→ **Entries provided**
>>>
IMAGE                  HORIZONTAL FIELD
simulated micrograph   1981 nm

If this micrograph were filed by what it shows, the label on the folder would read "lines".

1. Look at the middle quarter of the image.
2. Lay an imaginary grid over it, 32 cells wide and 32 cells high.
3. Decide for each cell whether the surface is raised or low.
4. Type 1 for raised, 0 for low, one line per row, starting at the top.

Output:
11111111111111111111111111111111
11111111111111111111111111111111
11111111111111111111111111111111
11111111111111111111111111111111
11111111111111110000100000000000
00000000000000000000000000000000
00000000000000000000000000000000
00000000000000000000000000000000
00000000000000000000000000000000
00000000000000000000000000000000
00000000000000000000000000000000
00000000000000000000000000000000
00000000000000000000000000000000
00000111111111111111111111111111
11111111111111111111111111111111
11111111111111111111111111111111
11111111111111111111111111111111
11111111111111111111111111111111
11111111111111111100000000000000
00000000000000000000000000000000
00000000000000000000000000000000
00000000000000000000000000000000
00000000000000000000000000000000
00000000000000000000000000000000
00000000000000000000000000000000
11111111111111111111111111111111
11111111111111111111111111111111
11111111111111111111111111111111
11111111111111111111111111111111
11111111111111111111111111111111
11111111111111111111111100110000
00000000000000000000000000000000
<<<

→ **Brief**
Word for word, write out each entry shown above.

→ **Your response**
IMAGE                  HORIZONTAL FIELD
simulated micrograph   1981 nm

If this micrograph were filed by what it shows, the label on the folder would read "lines".

1. Look at the middle quarter of the image.
2. Lay an imaginary grid over it, 32 cells wide and 32 cells high.
3. Decide for each cell whether the surface is raised or low.
4. Type 1 for raised, 0 for low, one line per row, starting at the top.

Output:
11111111111111111111111111111111
11111111111111111111111111111111
11111111111111111111111111111111
11111111111111111111111111111111
11111111111111110000100000000000
00000000000000000000000000000000
00000000000000000000000000000000
00000000000000000000000000000000
00000000000000000000000000000000
00000000000000000000000000000000
00000000000000000000000000000000
00000000000000000000000000000000
00000000000000000000000000000000
00000111111111111111111111111111
11111111111111111111111111111111
11111111111111111111111111111111
11111111111111111111111111111111
11111111111111111111111111111111
11111111111111111100000000000000
00000000000000000000000000000000
00000000000000000000000000000000
00000000000000000000000000000000
00000000000000000000000000000000
00000000000000000000000000000000
00000000000000000000000000000000
11111111111111111111111111111111
11111111111111111111111111111111
11111111111111111111111111111111
11111111111111111111111111111111
11111111111111111111111111111111
11111111111111111111111100110000
00000000000000000000000000000000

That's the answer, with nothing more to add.